__ASSIGNED TASK__.
Give every entry again, exactly as it stands.

__DATASET ENTRIES__.
★ ★ ★

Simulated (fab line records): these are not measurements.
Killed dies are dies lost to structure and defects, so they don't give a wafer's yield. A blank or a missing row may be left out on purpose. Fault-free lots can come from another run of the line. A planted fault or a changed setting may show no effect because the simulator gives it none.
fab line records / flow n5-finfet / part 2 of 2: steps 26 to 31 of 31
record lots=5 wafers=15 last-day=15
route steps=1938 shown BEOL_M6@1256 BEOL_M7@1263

★ ★ ★

__WORKED SOLUTION__.
Simulated (fab line records): these are not measurements.
Killed dies are dies lost to structure and defects, so they don't give a wafer's yield. A blank or a missing row may be left out on purpose. Fault-free lots can come from another run of the line. A planted fault or a changed setting may show no effect because the simulator gives it none.
fab line records / flow n5-finfet / part 2 of 2: steps 26 to 31 of 31
record lots=5 wafers=15 last-day=15
route steps=1938 shown BEOL_M6@1256 BEOL_M7@1263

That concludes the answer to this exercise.